* _Supplied material_:
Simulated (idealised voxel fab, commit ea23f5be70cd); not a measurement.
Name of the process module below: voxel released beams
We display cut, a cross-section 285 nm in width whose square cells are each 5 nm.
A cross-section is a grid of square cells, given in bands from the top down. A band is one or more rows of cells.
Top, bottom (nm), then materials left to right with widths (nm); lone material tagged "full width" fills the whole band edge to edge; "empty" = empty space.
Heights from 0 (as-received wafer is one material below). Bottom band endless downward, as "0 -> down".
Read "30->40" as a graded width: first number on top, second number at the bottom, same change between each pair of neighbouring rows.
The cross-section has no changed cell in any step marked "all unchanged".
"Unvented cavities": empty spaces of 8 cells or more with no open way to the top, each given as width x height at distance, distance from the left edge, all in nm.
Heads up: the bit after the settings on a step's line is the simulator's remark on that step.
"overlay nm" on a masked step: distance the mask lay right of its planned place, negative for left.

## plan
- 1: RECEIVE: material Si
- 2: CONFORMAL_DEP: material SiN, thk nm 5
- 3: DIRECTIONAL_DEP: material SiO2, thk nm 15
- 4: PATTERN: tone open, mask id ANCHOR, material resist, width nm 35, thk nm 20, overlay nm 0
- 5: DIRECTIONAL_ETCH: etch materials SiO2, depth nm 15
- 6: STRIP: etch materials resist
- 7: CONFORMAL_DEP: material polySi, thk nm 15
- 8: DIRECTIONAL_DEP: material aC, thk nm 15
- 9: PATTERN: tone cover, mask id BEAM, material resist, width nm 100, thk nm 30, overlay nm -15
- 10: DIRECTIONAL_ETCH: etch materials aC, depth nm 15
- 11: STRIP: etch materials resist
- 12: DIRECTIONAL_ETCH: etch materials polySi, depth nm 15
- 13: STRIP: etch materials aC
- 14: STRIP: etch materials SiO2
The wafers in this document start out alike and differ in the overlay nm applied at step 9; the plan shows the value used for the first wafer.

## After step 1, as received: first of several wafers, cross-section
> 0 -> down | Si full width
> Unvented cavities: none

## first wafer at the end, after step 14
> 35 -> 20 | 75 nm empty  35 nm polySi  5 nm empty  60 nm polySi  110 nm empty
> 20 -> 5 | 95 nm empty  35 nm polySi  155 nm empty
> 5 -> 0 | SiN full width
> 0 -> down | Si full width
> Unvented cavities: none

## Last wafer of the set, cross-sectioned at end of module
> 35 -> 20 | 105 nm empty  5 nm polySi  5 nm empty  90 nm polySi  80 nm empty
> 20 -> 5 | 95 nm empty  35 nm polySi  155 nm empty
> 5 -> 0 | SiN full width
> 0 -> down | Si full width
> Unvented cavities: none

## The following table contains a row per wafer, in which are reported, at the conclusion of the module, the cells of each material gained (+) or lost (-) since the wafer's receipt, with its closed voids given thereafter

* _Task item_: Exactly as they stand, please print the lines from the first line of the records above down to the line that includes "Top, bottom (nm), then", both of those included and no others.

* _Response_:
Simulated (idealised voxel fab, commit ea23f5be70cd); not a measurement.
Name of the process module below: voxel released beams
We display cut, a cross-section 285 nm in width whose square cells are each 5 nm.
A cross-section is a grid of square cells, given in bands from the top down. A band is one or more rows of cells.
Top, bottom (nm), then materials left to right with widths (nm); lone material tagged "full width" fills the whole band edge to edge; "empty" = empty space.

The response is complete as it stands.